| Required action |
Go through the entries and set each one down exactly.

┏━━

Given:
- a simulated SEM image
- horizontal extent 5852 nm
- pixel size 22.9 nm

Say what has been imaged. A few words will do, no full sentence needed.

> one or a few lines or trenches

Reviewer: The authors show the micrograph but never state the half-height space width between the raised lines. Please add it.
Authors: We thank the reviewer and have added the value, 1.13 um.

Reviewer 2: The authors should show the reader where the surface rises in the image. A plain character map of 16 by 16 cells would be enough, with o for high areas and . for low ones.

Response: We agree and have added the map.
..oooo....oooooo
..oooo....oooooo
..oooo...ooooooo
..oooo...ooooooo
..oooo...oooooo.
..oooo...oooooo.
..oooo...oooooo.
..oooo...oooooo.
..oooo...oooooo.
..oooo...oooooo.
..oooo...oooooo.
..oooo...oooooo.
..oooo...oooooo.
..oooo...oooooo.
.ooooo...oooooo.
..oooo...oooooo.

┗━━

| Written solution |
Given:
- a simulated SEM image
- horizontal extent 5852 nm
- pixel size 22.9 nm

Say what has been imaged. A few words will do, no full sentence needed.

> one or a few lines or trenches

Reviewer: The authors show the micrograph but never state the half-height space width between the raised lines. Please add it.
Authors: We thank the reviewer and have added the value, 1.13 um.

Reviewer 2: The authors should show the reader where the surface rises in the image. A plain character map of 16 by 16 cells would be enough, with o for high areas and . for low ones.

Response: We agree and have added the map.
..oooo....oooooo
..oooo....oooooo
..oooo...ooooooo
..oooo...ooooooo
..oooo...oooooo.
..oooo...oooooo.
..oooo...oooooo.
..oooo...oooooo.
..oooo...oooooo.
..oooo...oooooo.
..oooo...oooooo.
..oooo...oooooo.
..oooo...oooooo.
..oooo...oooooo.
.ooooo...oooooo.
..oooo...oooooo.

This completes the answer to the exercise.